▶ Work task
Each line below should be set down again unchanged.

(Beginning of Recorded information)

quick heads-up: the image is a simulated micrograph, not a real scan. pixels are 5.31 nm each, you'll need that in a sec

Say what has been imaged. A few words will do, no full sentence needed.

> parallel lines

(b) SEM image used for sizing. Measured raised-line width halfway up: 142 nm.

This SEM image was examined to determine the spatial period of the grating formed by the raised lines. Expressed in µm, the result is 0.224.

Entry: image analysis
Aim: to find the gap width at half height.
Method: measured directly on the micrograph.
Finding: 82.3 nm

(End of Recorded information)

▶ Response box
quick heads-up: the image is a simulated micrograph, not a real scan. pixels are 5.31 nm each, you'll need that in a sec

Say what has been imaged. A few words will do, no full sentence needed.

> parallel lines

(b) SEM image used for sizing. Measured raised-line width halfway up: 142 nm.

This SEM image was examined to determine the spatial period of the grating formed by the raised lines. Expressed in µm, the result is 0.224.

Entry: image analysis
Aim: to find the gap width at half height.
Method: measured directly on the micrograph.
Finding: 82.3 nm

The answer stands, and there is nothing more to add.